= Data listing =
┌────────

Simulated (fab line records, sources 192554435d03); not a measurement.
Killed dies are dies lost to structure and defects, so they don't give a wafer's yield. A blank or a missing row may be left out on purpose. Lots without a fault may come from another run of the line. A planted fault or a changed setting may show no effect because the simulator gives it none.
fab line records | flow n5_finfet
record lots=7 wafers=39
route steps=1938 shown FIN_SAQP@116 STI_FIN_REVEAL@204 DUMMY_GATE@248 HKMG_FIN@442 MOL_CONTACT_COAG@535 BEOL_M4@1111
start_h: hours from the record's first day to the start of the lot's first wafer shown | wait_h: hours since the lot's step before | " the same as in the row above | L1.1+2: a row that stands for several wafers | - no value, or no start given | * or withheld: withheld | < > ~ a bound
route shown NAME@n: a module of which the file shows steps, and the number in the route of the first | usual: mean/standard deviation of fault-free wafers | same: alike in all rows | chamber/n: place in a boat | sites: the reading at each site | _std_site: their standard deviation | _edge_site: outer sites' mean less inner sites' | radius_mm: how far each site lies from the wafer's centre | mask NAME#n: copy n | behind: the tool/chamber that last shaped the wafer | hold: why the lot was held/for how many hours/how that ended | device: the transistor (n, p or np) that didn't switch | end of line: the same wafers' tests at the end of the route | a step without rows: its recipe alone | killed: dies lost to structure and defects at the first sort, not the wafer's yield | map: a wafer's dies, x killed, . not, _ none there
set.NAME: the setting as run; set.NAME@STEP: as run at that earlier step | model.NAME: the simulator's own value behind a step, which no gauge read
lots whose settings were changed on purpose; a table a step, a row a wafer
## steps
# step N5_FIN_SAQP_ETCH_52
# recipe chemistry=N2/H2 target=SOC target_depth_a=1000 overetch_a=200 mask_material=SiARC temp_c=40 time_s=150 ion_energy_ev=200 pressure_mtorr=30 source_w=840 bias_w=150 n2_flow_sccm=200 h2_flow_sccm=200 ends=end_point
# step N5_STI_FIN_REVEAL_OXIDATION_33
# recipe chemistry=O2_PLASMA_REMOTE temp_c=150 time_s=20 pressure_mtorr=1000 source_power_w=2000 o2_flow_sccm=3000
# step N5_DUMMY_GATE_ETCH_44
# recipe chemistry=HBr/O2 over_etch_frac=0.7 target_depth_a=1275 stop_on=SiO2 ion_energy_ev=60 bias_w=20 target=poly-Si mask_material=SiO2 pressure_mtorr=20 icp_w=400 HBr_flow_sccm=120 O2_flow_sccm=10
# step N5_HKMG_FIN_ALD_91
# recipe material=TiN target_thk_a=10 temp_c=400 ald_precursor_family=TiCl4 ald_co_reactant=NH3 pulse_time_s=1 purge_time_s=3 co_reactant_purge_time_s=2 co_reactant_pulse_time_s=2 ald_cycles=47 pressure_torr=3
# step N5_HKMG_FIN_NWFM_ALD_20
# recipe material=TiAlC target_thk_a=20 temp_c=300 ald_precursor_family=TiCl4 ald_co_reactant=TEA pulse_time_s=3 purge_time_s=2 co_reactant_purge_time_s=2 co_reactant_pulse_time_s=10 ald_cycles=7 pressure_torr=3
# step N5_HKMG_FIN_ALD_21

└────────

= Required action =
Restate word for word only the lines running from the beginning of the data to the line holding "start_h: hours from", both included.

= Your response =
Simulated (fab line records, sources 192554435d03); not a measurement.
Killed dies are dies lost to structure and defects, so they don't give a wafer's yield. A blank or a missing row may be left out on purpose. Lots without a fault may come from another run of the line. A planted fault or a changed setting may show no effect because the simulator gives it none.
fab line records | flow n5_finfet
record lots=7 wafers=39
route steps=1938 shown FIN_SAQP@116 STI_FIN_REVEAL@204 DUMMY_GATE@248 HKMG_FIN@442 MOL_CONTACT_COAG@535 BEOL_M4@1111
start_h: hours from the record's first day to the start of the lot's first wafer shown | wait_h: hours since the lot's step before | " the same as in the row above | L1.1+2: a row that stands for several wafers | - no value, or no start given | * or withheld: withheld | < > ~ a bound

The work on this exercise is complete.